§ Action item: Repeat the lines of the data exactly, from the first one through the one that contains "What tool caused".

§ Record extracts:
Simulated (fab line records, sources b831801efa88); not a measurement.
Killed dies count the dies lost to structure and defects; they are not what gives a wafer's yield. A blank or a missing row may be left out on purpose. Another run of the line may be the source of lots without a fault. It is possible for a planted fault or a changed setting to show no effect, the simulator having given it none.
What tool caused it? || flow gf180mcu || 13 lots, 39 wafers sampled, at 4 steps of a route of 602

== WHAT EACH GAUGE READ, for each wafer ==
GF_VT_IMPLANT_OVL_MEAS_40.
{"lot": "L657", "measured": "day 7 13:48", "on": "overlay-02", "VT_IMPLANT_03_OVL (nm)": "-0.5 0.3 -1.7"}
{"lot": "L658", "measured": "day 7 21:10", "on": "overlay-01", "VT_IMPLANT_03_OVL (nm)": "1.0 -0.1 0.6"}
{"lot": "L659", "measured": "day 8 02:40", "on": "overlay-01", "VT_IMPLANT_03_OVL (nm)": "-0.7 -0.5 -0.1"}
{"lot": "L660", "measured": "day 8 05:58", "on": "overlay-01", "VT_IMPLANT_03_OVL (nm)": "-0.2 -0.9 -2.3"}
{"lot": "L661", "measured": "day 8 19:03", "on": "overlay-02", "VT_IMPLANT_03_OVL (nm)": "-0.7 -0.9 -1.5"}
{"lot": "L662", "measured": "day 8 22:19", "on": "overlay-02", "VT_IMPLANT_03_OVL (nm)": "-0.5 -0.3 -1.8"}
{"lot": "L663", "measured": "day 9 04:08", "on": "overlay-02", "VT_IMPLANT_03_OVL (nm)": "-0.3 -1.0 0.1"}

§ Reply:
Simulated (fab line records, sources b831801efa88); not a measurement.
Killed dies count the dies lost to structure and defects; they are not what gives a wafer's yield. A blank or a missing row may be left out on purpose. Another run of the line may be the source of lots without a fault. It is possible for a planted fault or a changed setting to show no effect, the simulator having given it none.
What tool caused it? || flow gf180mcu || 13 lots, 39 wafers sampled, at 4 steps of a route of 602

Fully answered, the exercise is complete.